Each line of the material should be retyped without alteration.

--- Input data Enclosed Below ---

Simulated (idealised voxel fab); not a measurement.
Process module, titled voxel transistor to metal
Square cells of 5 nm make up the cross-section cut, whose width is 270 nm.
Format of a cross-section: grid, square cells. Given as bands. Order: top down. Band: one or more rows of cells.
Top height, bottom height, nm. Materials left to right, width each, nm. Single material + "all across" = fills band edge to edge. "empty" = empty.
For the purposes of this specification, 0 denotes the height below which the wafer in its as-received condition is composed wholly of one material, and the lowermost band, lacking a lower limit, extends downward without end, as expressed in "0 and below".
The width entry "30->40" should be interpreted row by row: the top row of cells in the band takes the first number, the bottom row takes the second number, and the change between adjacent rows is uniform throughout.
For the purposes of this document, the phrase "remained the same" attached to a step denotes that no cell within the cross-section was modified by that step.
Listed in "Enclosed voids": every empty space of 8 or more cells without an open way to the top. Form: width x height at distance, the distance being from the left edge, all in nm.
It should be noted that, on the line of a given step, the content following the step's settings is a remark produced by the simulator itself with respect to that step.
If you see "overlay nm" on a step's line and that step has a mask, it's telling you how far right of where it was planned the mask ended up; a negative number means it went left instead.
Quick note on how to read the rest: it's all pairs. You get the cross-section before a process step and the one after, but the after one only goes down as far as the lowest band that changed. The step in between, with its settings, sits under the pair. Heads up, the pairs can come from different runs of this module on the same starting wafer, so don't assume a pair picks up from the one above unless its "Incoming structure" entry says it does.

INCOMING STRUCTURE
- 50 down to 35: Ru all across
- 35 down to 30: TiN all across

--- End of Enclosed Input data ---

• **Task answer**:
Simulated (idealised voxel fab); not a measurement.
Process module, titled voxel transistor to metal
Square cells of 5 nm make up the cross-section cut, whose width is 270 nm.
Format of a cross-section: grid, square cells. Given as bands. Order: top down. Band: one or more rows of cells.
Top height, bottom height, nm. Materials left to right, width each, nm. Single material + "all across" = fills band edge to edge. "empty" = empty.
For the purposes of this specification, 0 denotes the height below which the wafer in its as-received condition is composed wholly of one material, and the lowermost band, lacking a lower limit, extends downward without end, as expressed in "0 and below".
The width entry "30->40" should be interpreted row by row: the top row of cells in the band takes the first number, the bottom row takes the second number, and the change between adjacent rows is uniform throughout.
For the purposes of this document, the phrase "remained the same" attached to a step denotes that no cell within the cross-section was modified by that step.
Listed in "Enclosed voids": every empty space of 8 or more cells without an open way to the top. Form: width x height at distance, the distance being from the left edge, all in nm.
It should be noted that, on the line of a given step, the content following the step's settings is a remark produced by the simulator itself with respect to that step.
If you see "overlay nm" on a step's line and that step has a mask, it's telling you how far right of where it was planned the mask ended up; a negative number means it went left instead.
Quick note on how to read the rest: it's all pairs. You get the cross-section before a process step and the one after, but the after one only goes down as far as the lowest band that changed. The step in between, with its settings, sits under the pair. Heads up, the pairs can come from different runs of this module on the same starting wafer, so don't assume a pair picks up from the one above unless its "Incoming structure" entry says it does.

INCOMING STRUCTURE
- 50 down to 35: Ru all across
- 35 down to 30: TiN all across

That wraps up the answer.